Assigned task =
Produce all the records again exactly as they stand.

::: Information shown :::
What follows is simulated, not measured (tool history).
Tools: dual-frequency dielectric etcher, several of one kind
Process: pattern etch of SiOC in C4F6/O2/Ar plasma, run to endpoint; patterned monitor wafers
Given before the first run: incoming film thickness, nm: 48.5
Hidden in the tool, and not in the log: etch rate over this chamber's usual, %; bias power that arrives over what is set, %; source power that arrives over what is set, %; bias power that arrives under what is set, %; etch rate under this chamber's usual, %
:::

Worked solution =
What follows is simulated, not measured (tool history).
Tools: dual-frequency dielectric etcher, several of one kind
Process: pattern etch of SiOC in C4F6/O2/Ar plasma, run to endpoint; patterned monitor wafers
Given before the first run: incoming film thickness, nm: 48.5
Hidden in the tool, and not in the log: etch rate over this chamber's usual, %; bias power that arrives over what is set, %; source power that arrives over what is set, %; bias power that arrives under what is set, %; etch rate under this chamber's usual, %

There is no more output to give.